======== Recorded data

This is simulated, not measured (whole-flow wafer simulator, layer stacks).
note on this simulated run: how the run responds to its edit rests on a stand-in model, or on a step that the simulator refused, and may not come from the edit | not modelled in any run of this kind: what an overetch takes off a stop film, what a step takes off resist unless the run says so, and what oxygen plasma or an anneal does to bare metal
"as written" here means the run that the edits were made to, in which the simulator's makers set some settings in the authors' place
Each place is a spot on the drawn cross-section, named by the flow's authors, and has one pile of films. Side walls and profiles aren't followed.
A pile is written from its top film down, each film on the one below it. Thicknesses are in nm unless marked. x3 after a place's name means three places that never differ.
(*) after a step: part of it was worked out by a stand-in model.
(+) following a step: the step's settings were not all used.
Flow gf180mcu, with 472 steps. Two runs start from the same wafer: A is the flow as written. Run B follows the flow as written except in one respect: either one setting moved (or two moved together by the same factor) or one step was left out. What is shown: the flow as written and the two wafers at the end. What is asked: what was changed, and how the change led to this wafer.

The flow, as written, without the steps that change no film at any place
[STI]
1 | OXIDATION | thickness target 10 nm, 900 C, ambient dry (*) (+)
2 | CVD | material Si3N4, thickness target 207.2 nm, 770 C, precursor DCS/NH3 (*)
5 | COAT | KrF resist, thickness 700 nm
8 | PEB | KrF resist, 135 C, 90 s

================

# [Task item]
Copy out the whole listing exactly as given.

# [Written answer]
This is simulated, not measured (whole-flow wafer simulator, layer stacks).
note on this simulated run: how the run responds to its edit rests on a stand-in model, or on a step that the simulator refused, and may not come from the edit | not modelled in any run of this kind: what an overetch takes off a stop film, what a step takes off resist unless the run says so, and what oxygen plasma or an anneal does to bare metal
"as written" here means the run that the edits were made to, in which the simulator's makers set some settings in the authors' place
Each place is a spot on the drawn cross-section, named by the flow's authors, and has one pile of films. Side walls and profiles aren't followed.
A pile is written from its top film down, each film on the one below it. Thicknesses are in nm unless marked. x3 after a place's name means three places that never differ.
(*) after a step: part of it was worked out by a stand-in model.
(+) following a step: the step's settings were not all used.
Flow gf180mcu, with 472 steps. Two runs start from the same wafer: A is the flow as written. Run B follows the flow as written except in one respect: either one setting moved (or two moved together by the same factor) or one step was left out. What is shown: the flow as written and the two wafers at the end. What is asked: what was changed, and how the change led to this wafer.

The flow, as written, without the steps that change no film at any place
[STI]
1 | OXIDATION | thickness target 10 nm, 900 C, ambient dry (*) (+)
2 | CVD | material Si3N4, thickness target 207.2 nm, 770 C, precursor DCS/NH3 (*)
5 | COAT | KrF resist, thickness 700 nm
8 | PEB | KrF resist, 135 C, 90 s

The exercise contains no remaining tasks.